- Opening Delimiter -

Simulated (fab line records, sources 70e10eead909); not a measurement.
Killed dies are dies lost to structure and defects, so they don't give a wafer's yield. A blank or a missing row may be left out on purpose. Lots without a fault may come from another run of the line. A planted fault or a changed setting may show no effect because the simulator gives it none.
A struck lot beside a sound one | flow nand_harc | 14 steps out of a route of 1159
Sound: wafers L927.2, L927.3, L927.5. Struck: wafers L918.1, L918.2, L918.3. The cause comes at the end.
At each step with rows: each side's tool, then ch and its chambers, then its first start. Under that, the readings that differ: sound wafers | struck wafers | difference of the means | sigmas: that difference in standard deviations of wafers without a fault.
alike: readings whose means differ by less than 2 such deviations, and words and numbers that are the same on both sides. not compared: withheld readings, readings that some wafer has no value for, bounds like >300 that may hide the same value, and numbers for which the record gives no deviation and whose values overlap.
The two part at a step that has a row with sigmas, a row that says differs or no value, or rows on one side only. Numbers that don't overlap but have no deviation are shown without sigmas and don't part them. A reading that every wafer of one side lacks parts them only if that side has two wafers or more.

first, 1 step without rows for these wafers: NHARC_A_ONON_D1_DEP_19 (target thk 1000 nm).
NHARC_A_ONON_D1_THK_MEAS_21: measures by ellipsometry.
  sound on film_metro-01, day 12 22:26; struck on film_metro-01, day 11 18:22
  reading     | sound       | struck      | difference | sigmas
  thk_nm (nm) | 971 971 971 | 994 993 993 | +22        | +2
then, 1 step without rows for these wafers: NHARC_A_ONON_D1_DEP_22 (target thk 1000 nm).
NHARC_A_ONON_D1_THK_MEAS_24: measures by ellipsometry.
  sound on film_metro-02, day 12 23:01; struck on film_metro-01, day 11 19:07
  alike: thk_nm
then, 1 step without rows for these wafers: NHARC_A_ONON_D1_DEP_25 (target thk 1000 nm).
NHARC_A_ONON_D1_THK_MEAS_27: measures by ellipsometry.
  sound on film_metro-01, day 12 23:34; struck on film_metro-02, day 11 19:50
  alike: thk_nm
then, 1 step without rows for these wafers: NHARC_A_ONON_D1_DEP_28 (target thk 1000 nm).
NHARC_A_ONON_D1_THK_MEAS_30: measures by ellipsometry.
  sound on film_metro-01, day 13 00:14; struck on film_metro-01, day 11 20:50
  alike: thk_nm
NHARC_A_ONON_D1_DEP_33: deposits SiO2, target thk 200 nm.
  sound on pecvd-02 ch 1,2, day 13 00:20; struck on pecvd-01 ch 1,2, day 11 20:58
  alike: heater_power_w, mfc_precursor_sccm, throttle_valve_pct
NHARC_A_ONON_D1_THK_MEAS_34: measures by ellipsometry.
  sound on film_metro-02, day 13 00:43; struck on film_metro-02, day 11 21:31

- Closing Delimiter -

● Work task
Repeat the entries above verbatim, but only from the line that has "NHARC_A_ONON_D1_THK_MEAS_27: measures by" down to the line that has "NHARC_A_ONON_D1_DEP_28 (target thk 1000 nm).", inclusive.

● Result
NHARC_A_ONON_D1_THK_MEAS_27: measures by ellipsometry.
  sound on film_metro-01, day 12 23:34; struck on film_metro-02, day 11 19:50
  alike: thk_nm
then, 1 step without rows for these wafers: NHARC_A_ONON_D1_DEP_28 (target thk 1000 nm).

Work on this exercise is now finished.